═══ SUPPLIED RECORDS ═══
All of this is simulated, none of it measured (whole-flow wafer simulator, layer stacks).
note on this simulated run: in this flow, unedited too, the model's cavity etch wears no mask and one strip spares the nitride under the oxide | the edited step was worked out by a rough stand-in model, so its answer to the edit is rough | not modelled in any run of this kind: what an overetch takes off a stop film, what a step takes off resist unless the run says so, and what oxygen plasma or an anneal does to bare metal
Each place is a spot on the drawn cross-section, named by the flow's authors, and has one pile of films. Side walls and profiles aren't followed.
═══

▸ **BRIEF**
Repeat each entry word for word.

▸ **EXERCISE RESPONSE**
All of this is simulated, none of it measured (whole-flow wafer simulator, layer stacks).
note on this simulated run: in this flow, unedited too, the model's cavity etch wears no mask and one strip spares the nitride under the oxide | the edited step was worked out by a rough stand-in model, so its answer to the edit is rough | not modelled in any run of this kind: what an overetch takes off a stop film, what a step takes off resist unless the run says so, and what oxygen plasma or an anneal does to bare metal
Each place is a spot on the drawn cross-section, named by the flow's authors, and has one pile of films. Side walls and profiles aren't followed.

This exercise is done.